_Assigned task_
If anything in the data looks odd, keep it anyway and write the whole listing out unchanged.

──────── Information given

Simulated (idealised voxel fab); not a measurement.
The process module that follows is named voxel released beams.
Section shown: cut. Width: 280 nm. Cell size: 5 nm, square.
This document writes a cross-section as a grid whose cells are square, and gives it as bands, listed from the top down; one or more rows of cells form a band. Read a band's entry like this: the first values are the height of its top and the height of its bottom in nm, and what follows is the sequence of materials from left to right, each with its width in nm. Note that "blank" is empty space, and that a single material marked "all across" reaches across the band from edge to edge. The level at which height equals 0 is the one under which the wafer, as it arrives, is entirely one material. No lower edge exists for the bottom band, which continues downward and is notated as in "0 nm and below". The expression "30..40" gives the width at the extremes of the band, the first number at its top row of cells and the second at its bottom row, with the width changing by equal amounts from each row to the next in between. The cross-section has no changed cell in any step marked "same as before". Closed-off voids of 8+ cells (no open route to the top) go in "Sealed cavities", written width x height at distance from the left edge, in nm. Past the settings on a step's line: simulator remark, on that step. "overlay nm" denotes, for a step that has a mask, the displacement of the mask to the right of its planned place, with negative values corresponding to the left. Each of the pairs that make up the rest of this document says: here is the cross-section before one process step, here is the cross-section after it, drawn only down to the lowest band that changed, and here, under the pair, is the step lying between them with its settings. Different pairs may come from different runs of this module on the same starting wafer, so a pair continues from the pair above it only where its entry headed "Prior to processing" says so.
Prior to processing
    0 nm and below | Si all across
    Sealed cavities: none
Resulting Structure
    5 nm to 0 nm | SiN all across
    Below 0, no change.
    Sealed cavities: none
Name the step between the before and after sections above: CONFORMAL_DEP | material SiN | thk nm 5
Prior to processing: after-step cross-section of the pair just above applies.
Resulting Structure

────────────────

_Written answer_
Simulated (idealised voxel fab); not a measurement.
The process module that follows is named voxel released beams.
Section shown: cut. Width: 280 nm. Cell size: 5 nm, square.
This document writes a cross-section as a grid whose cells are square, and gives it as bands, listed from the top down; one or more rows of cells form a band. Read a band's entry like this: the first values are the height of its top and the height of its bottom in nm, and what follows is the sequence of materials from left to right, each with its width in nm. Note that "blank" is empty space, and that a single material marked "all across" reaches across the band from edge to edge. The level at which height equals 0 is the one under which the wafer, as it arrives, is entirely one material. No lower edge exists for the bottom band, which continues downward and is notated as in "0 nm and below". The expression "30..40" gives the width at the extremes of the band, the first number at its top row of cells and the second at its bottom row, with the width changing by equal amounts from each row to the next in between. The cross-section has no changed cell in any step marked "same as before". Closed-off voids of 8+ cells (no open route to the top) go in "Sealed cavities", written width x height at distance from the left edge, in nm. Past the settings on a step's line: simulator remark, on that step. "overlay nm" denotes, for a step that has a mask, the displacement of the mask to the right of its planned place, with negative values corresponding to the left. Each of the pairs that make up the rest of this document says: here is the cross-section before one process step, here is the cross-section after it, drawn only down to the lowest band that changed, and here, under the pair, is the step lying between them with its settings. Different pairs may come from different runs of this module on the same starting wafer, so a pair continues from the pair above it only where its entry headed "Prior to processing" says so.
Prior to processing
    0 nm and below | Si all across
    Sealed cavities: none
Resulting Structure
    5 nm to 0 nm | SiN all across
    Below 0, no change.
    Sealed cavities: none
Name the step between the before and after sections above: CONFORMAL_DEP | material SiN | thk nm 5
Prior to processing: after-step cross-section of the pair just above applies.
Resulting Structure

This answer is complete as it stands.